Assignment — Go to the line containing "SiO2, TiAlC, TiN" in the records below and print it and every following line exactly, on through the line containing "Materials in the", then stop.

Data for analysis —
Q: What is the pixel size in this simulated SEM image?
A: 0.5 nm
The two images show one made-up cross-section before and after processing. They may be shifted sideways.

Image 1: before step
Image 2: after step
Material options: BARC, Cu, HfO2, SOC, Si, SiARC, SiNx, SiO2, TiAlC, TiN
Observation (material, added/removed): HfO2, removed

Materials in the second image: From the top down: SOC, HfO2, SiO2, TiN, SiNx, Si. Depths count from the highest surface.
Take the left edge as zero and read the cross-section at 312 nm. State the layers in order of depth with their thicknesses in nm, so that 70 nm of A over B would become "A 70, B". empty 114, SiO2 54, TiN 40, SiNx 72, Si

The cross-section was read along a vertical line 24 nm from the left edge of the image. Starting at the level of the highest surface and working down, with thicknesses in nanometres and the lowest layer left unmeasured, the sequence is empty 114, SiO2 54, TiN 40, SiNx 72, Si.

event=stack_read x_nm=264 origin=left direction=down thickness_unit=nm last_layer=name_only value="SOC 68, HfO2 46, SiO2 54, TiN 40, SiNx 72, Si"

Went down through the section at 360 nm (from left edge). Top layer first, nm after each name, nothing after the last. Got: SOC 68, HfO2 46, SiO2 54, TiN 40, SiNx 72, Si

Your response —
Material options: BARC, Cu, HfO2, SOC, Si, SiARC, SiNx, SiO2, TiAlC, TiN
Observation (material, added/removed): HfO2, removed

Materials in the second image: From the top down: SOC, HfO2, SiO2, TiN, SiNx, Si. Depths count from the highest surface.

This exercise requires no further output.